Data for review —
==========
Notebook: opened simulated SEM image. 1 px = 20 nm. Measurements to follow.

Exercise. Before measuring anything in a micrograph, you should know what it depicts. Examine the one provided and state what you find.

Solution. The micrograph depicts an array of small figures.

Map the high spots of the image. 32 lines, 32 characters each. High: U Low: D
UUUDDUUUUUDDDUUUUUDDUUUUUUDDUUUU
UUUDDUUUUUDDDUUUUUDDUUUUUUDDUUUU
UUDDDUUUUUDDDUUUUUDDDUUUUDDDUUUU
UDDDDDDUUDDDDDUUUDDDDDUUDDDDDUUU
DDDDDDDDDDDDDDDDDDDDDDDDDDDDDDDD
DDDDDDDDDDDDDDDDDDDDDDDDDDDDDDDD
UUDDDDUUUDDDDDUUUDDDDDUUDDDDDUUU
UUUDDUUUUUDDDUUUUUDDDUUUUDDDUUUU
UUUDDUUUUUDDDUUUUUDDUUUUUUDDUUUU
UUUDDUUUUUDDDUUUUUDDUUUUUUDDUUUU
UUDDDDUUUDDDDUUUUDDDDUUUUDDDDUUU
==========

Work instruction — Give back each entry above precisely as it was written.

Expected answer —
Notebook: opened simulated SEM image. 1 px = 20 nm. Measurements to follow.

Exercise. Before measuring anything in a micrograph, you should know what it depicts. Examine the one provided and state what you find.

Solution. The micrograph depicts an array of small figures.

Map the high spots of the image. 32 lines, 32 characters each. High: U Low: D
UUUDDUUUUUDDDUUUUUDDUUUUUUDDUUUU
UUUDDUUUUUDDDUUUUUDDUUUUUUDDUUUU
UUDDDUUUUUDDDUUUUUDDDUUUUDDDUUUU
UDDDDDDUUDDDDDUUUDDDDDUUDDDDDUUU
DDDDDDDDDDDDDDDDDDDDDDDDDDDDDDDD
DDDDDDDDDDDDDDDDDDDDDDDDDDDDDDDD
UUDDDDUUUDDDDDUUUDDDDDUUDDDDDUUU
UUUDDUUUUUDDDUUUUUDDDUUUUDDDUUUU
UUUDDUUUUUDDDUUUUUDDUUUUUUDDUUUU
UUUDDUUUUUDDDUUUUUDDUUUUUUDDUUUU
UUDDDDUUUDDDDUUUUDDDDUUUUDDDDUUU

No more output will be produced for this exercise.